*Supplied data*:
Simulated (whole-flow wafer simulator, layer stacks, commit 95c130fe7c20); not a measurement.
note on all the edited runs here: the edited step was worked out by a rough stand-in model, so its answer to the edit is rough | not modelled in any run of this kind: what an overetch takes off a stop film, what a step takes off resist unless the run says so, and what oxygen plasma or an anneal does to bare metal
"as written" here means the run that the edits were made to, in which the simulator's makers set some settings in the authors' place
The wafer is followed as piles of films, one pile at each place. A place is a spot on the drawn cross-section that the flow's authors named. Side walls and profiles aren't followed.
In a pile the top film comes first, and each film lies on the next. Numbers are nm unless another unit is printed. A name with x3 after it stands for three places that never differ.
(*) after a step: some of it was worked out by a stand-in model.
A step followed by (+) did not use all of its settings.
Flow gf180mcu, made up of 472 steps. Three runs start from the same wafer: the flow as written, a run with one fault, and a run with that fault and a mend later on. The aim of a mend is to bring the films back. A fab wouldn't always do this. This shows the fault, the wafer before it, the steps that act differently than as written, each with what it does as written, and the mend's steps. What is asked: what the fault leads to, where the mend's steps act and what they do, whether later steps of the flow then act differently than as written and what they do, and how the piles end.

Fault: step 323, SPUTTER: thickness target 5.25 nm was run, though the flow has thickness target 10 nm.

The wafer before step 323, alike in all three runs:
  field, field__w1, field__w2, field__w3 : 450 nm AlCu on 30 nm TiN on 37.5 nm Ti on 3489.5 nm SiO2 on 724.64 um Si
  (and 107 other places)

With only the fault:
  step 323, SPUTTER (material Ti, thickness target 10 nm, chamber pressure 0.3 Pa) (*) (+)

*Work item*: Above are the entries. Output exactly the lines beginning with the line that has "the authors' place" and ending with the line that has "The wafer before step".

*Result*:
"as written" here means the run that the edits were made to, in which the simulator's makers set some settings in the authors' place
The wafer is followed as piles of films, one pile at each place. A place is a spot on the drawn cross-section that the flow's authors named. Side walls and profiles aren't followed.
In a pile the top film comes first, and each film lies on the next. Numbers are nm unless another unit is printed. A name with x3 after it stands for three places that never differ.
(*) after a step: some of it was worked out by a stand-in model.
A step followed by (+) did not use all of its settings.
Flow gf180mcu, made up of 472 steps. Three runs start from the same wafer: the flow as written, a run with one fault, and a run with that fault and a mend later on. The aim of a mend is to bring the films back. A fab wouldn't always do this. This shows the fault, the wafer before it, the steps that act differently than as written, each with what it does as written, and the mend's steps. What is asked: what the fault leads to, where the mend's steps act and what they do, whether later steps of the flow then act differently than as written and what they do, and how the piles end.

Fault: step 323, SPUTTER: thickness target 5.25 nm was run, though the flow has thickness target 10 nm.

The wafer before step 323, alike in all three runs:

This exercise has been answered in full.